▶ **REQUIREMENT**
Give the listing again in full, exactly as written.

EXTRACTED RECORDS section start

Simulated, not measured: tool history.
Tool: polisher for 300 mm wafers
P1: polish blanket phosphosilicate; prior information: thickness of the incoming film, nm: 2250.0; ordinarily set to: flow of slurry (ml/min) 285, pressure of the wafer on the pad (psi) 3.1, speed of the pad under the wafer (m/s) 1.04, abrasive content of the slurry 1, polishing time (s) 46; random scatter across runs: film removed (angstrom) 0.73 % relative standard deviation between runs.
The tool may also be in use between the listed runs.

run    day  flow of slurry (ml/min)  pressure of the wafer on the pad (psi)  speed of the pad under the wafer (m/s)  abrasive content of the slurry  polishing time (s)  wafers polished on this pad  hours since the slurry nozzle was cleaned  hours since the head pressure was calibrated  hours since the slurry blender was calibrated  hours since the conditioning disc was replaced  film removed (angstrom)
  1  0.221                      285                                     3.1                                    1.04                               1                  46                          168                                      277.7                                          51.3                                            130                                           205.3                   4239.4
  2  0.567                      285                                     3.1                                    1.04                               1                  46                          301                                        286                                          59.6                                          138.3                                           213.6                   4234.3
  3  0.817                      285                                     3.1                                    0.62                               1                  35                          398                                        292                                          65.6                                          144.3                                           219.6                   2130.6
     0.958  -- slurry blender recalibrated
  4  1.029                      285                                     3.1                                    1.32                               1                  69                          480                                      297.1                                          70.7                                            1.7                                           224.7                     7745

EXTRACTED RECORDS section end

▶ **ANSWER SPACE**
Simulated, not measured: tool history.
Tool: polisher for 300 mm wafers
P1: polish blanket phosphosilicate; prior information: thickness of the incoming film, nm: 2250.0; ordinarily set to: flow of slurry (ml/min) 285, pressure of the wafer on the pad (psi) 3.1, speed of the pad under the wafer (m/s) 1.04, abrasive content of the slurry 1, polishing time (s) 46; random scatter across runs: film removed (angstrom) 0.73 % relative standard deviation between runs.
The tool may also be in use between the listed runs.

run    day  flow of slurry (ml/min)  pressure of the wafer on the pad (psi)  speed of the pad under the wafer (m/s)  abrasive content of the slurry  polishing time (s)  wafers polished on this pad  hours since the slurry nozzle was cleaned  hours since the head pressure was calibrated  hours since the slurry blender was calibrated  hours since the conditioning disc was replaced  film removed (angstrom)
  1  0.221                      285                                     3.1                                    1.04                               1                  46                          168                                      277.7                                          51.3                                            130                                           205.3                   4239.4
  2  0.567                      285                                     3.1                                    1.04                               1                  46                          301                                        286                                          59.6                                          138.3                                           213.6                   4234.3
  3  0.817                      285                                     3.1                                    0.62                               1                  35                          398                                        292                                          65.6                                          144.3                                           219.6                   2130.6
     0.958  -- slurry blender recalibrated
  4  1.029                      285                                     3.1                                    1.32                               1                  69                          480                                      297.1                                          70.7                                            1.7                                           224.7                     7745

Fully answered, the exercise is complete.